■ ■ ■

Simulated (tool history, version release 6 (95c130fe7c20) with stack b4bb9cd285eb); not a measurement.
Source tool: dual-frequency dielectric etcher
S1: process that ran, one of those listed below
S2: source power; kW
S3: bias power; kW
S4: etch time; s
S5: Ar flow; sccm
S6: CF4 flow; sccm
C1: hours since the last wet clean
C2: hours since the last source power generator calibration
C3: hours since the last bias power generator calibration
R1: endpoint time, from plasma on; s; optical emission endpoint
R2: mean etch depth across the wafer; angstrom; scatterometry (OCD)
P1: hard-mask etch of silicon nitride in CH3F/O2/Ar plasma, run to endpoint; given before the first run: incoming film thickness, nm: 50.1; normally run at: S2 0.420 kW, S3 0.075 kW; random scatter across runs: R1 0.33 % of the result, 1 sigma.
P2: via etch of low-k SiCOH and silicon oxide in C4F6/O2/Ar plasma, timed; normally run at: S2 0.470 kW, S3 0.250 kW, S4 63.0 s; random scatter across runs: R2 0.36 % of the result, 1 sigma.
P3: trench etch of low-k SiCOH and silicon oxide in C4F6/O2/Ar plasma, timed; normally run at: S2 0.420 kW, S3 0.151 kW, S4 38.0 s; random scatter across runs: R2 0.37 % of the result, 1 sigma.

■ ■ ■

ASSIGNMENT ▸ Referring to the material above, set down exactly the lines between the line with "S5: Ar flow; sccm" and the line with "R1: endpoint time, from", inclusive, and no other lines.

ANSWER BOX ▸
S5: Ar flow; sccm
S6: CF4 flow; sccm
C1: hours since the last wet clean
C2: hours since the last source power generator calibration
C3: hours since the last bias power generator calibration
R1: endpoint time, from plasma on; s; optical emission endpoint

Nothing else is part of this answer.